Those lines of the material below that fall between its first line and the line with "Note: text after", both included, are to be repeated exactly.

▸ **Record excerpts**

··········

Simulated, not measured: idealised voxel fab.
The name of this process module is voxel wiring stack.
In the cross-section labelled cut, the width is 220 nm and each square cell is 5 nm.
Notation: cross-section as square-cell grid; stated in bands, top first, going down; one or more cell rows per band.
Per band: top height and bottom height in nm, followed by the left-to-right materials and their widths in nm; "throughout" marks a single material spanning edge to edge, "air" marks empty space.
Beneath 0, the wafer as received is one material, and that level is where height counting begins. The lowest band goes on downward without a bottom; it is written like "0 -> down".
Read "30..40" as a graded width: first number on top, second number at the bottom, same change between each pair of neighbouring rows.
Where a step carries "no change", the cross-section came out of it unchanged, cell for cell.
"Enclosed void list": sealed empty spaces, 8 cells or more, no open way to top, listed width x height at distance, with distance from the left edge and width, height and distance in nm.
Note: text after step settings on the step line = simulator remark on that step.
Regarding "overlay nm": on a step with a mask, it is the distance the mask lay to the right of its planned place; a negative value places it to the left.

··········

▸ **Your solution**
Simulated, not measured: idealised voxel fab.
The name of this process module is voxel wiring stack.
In the cross-section labelled cut, the width is 220 nm and each square cell is 5 nm.
Notation: cross-section as square-cell grid; stated in bands, top first, going down; one or more cell rows per band.
Per band: top height and bottom height in nm, followed by the left-to-right materials and their widths in nm; "throughout" marks a single material spanning edge to edge, "air" marks empty space.
Beneath 0, the wafer as received is one material, and that level is where height counting begins. The lowest band goes on downward without a bottom; it is written like "0 -> down".
Read "30..40" as a graded width: first number on top, second number at the bottom, same change between each pair of neighbouring rows.
Where a step carries "no change", the cross-section came out of it unchanged, cell for cell.
"Enclosed void list": sealed empty spaces, 8 cells or more, no open way to top, listed width x height at distance, with distance from the left edge and width, height and distance in nm.
Note: text after step settings on the step line = simulator remark on that step.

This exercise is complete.